REQUIRED ACTION
In full and without error, repeat the entries below.

#### GIVEN ENTRIES

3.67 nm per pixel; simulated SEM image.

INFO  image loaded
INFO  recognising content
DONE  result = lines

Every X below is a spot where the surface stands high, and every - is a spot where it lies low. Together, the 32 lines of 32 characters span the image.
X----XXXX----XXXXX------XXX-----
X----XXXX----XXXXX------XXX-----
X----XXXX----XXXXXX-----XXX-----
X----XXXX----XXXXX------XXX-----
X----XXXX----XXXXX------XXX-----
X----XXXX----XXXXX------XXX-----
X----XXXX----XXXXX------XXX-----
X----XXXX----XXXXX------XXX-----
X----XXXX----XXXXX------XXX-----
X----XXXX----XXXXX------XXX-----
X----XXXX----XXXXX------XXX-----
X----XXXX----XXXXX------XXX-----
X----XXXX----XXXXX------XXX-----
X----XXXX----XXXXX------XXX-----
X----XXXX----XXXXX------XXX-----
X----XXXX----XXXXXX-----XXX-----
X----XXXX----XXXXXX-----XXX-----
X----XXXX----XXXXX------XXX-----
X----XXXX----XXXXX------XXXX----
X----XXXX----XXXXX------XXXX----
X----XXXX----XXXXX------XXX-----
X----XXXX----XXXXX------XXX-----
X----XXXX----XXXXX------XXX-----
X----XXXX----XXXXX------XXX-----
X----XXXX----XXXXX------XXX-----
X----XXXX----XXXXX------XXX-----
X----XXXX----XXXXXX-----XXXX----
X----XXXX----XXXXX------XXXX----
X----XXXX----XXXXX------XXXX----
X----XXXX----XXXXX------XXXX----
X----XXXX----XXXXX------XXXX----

########

PROBLEM SOLUTION
3.67 nm per pixel; simulated SEM image.

INFO  image loaded
INFO  recognising content
DONE  result = lines

Every X below is a spot where the surface stands high, and every - is a spot where it lies low. Together, the 32 lines of 32 characters span the image.
X----XXXX----XXXXX------XXX-----
X----XXXX----XXXXX------XXX-----
X----XXXX----XXXXXX-----XXX-----
X----XXXX----XXXXX------XXX-----
X----XXXX----XXXXX------XXX-----
X----XXXX----XXXXX------XXX-----
X----XXXX----XXXXX------XXX-----
X----XXXX----XXXXX------XXX-----
X----XXXX----XXXXX------XXX-----
X----XXXX----XXXXX------XXX-----
X----XXXX----XXXXX------XXX-----
X----XXXX----XXXXX------XXX-----
X----XXXX----XXXXX------XXX-----
X----XXXX----XXXXX------XXX-----
X----XXXX----XXXXX------XXX-----
X----XXXX----XXXXXX-----XXX-----
X----XXXX----XXXXXX-----XXX-----
X----XXXX----XXXXX------XXX-----
X----XXXX----XXXXX------XXXX----
X----XXXX----XXXXX------XXXX----
X----XXXX----XXXXX------XXX-----
X----XXXX----XXXXX------XXX-----
X----XXXX----XXXXX------XXX-----
X----XXXX----XXXXX------XXX-----
X----XXXX----XXXXX------XXX-----
X----XXXX----XXXXX------XXX-----
X----XXXX----XXXXXX-----XXXX----
X----XXXX----XXXXX------XXXX----
X----XXXX----XXXXX------XXXX----
X----XXXX----XXXXX------XXXX----
X----XXXX----XXXXX------XXXX----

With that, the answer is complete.